Exact copies of all the records are the expected output.

* _Provided records_:
'''

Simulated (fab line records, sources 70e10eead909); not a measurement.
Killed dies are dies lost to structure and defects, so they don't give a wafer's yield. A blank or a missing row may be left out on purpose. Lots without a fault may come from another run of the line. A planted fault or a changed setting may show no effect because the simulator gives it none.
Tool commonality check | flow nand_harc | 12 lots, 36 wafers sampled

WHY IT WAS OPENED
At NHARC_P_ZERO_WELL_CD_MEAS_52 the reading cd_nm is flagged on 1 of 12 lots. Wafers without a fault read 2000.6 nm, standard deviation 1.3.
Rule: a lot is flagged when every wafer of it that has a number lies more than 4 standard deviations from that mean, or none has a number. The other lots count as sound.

'''

* _Task output_:
Simulated (fab line records, sources 70e10eead909); not a measurement.
Killed dies are dies lost to structure and defects, so they don't give a wafer's yield. A blank or a missing row may be left out on purpose. Lots without a fault may come from another run of the line. A planted fault or a changed setting may show no effect because the simulator gives it none.
Tool commonality check | flow nand_harc | 12 lots, 36 wafers sampled

WHY IT WAS OPENED
At NHARC_P_ZERO_WELL_CD_MEAS_52 the reading cd_nm is flagged on 1 of 12 lots. Wafers without a fault read 2000.6 nm, standard deviation 1.3.
Rule: a lot is flagged when every wafer of it that has a number lies more than 4 standard deviations from that mean, or none has a number. The other lots count as sound.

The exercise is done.